_BRIEF_
The data below holds the lines to copy: everything from the line containing "R2: pressure after" to the line containing "tightened, without venting", both ends included, set down exactly.

───── DATA LISTING ─────

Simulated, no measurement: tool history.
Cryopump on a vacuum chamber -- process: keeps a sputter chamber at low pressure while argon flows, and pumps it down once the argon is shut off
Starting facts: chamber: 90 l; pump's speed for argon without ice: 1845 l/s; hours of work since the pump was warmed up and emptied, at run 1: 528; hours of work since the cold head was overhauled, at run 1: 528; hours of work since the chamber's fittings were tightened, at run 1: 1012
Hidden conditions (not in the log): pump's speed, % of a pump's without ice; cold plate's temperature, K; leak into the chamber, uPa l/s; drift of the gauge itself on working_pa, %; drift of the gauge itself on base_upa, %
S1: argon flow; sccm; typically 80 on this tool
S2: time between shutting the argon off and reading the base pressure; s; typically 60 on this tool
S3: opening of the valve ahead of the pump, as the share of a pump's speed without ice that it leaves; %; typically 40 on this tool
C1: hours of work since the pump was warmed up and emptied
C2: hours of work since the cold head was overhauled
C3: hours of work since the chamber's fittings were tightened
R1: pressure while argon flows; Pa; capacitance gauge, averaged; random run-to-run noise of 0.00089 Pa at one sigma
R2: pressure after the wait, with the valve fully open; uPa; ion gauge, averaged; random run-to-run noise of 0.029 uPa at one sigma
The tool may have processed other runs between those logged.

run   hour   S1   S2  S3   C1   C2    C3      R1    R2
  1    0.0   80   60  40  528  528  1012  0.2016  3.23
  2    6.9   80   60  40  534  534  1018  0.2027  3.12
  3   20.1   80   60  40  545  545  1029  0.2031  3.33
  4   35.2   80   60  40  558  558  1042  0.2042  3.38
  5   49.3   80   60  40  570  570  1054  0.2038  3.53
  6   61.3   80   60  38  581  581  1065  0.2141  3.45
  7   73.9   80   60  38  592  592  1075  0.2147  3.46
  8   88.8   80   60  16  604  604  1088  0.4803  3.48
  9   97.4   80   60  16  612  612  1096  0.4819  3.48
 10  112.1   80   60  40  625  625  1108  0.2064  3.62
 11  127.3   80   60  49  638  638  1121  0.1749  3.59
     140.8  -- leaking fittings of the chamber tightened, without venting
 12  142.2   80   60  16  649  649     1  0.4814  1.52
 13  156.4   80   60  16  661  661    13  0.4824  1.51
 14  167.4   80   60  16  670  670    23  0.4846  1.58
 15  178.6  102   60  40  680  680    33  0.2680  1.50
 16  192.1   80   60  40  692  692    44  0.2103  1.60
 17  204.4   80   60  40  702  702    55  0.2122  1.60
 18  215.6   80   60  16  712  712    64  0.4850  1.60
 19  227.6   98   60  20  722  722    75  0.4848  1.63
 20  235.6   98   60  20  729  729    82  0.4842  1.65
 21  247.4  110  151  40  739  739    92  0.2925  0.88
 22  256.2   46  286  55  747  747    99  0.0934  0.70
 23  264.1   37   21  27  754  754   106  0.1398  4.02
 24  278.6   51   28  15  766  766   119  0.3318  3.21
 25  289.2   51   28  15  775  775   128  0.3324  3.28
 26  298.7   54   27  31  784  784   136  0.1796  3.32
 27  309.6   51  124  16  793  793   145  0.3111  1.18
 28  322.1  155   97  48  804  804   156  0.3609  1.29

─────

_TASK RESULT_
R2: pressure after the wait, with the valve fully open; uPa; ion gauge, averaged; random run-to-run noise of 0.029 uPa at one sigma
The tool may have processed other runs between those logged.

run   hour   S1   S2  S3   C1   C2    C3      R1    R2
  1    0.0   80   60  40  528  528  1012  0.2016  3.23
  2    6.9   80   60  40  534  534  1018  0.2027  3.12
  3   20.1   80   60  40  545  545  1029  0.2031  3.33
  4   35.2   80   60  40  558  558  1042  0.2042  3.38
  5   49.3   80   60  40  570  570  1054  0.2038  3.53
  6   61.3   80   60  38  581  581  1065  0.2141  3.45
  7   73.9   80   60  38  592  592  1075  0.2147  3.46
  8   88.8   80   60  16  604  604  1088  0.4803  3.48
  9   97.4   80   60  16  612  612  1096  0.4819  3.48
 10  112.1   80   60  40  625  625  1108  0.2064  3.62
 11  127.3   80   60  49  638  638  1121  0.1749  3.59
     140.8  -- leaking fittings of the chamber tightened, without venting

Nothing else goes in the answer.